● **Task item**: Could you copy all of the records below exactly as they appear?

──────── Dataset entries ────────

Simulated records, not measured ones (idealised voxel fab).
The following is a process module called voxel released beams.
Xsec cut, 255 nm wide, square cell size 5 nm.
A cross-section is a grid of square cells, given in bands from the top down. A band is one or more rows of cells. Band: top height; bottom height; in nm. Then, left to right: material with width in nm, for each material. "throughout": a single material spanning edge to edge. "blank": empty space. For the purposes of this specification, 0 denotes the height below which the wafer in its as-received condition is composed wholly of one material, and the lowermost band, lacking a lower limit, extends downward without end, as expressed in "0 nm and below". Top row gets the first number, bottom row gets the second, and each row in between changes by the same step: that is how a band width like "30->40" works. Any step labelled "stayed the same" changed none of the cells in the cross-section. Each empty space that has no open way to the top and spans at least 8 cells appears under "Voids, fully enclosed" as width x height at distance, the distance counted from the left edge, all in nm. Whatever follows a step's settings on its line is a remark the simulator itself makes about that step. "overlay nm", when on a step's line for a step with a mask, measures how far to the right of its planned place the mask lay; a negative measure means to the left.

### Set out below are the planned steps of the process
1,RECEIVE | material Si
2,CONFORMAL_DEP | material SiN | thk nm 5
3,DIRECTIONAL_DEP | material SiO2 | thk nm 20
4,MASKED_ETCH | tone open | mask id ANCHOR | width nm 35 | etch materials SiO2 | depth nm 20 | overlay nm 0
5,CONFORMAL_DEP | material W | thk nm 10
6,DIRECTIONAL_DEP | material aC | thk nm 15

────────

● **Answer section**:
Simulated records, not measured ones (idealised voxel fab).
The following is a process module called voxel released beams.
Xsec cut, 255 nm wide, square cell size 5 nm.
A cross-section is a grid of square cells, given in bands from the top down. A band is one or more rows of cells. Band: top height; bottom height; in nm. Then, left to right: material with width in nm, for each material. "throughout": a single material spanning edge to edge. "blank": empty space. For the purposes of this specification, 0 denotes the height below which the wafer in its as-received condition is composed wholly of one material, and the lowermost band, lacking a lower limit, extends downward without end, as expressed in "0 nm and below". Top row gets the first number, bottom row gets the second, and each row in between changes by the same step: that is how a band width like "30->40" works. Any step labelled "stayed the same" changed none of the cells in the cross-section. Each empty space that has no open way to the top and spans at least 8 cells appears under "Voids, fully enclosed" as width x height at distance, the distance counted from the left edge, all in nm. Whatever follows a step's settings on its line is a remark the simulator itself makes about that step. "overlay nm", when on a step's line for a step with a mask, measures how far to the right of its planned place the mask lay; a negative measure means to the left.

### Set out below are the planned steps of the process
1,RECEIVE | material Si
2,CONFORMAL_DEP | material SiN | thk nm 5
3,DIRECTIONAL_DEP | material SiO2 | thk nm 20
4,MASKED_ETCH | tone open | mask id ANCHOR | width nm 35 | etch materials SiO2 | depth nm 20 | overlay nm 0
5,CONFORMAL_DEP | material W | thk nm 10
6,DIRECTIONAL_DEP | material aC | thk nm 15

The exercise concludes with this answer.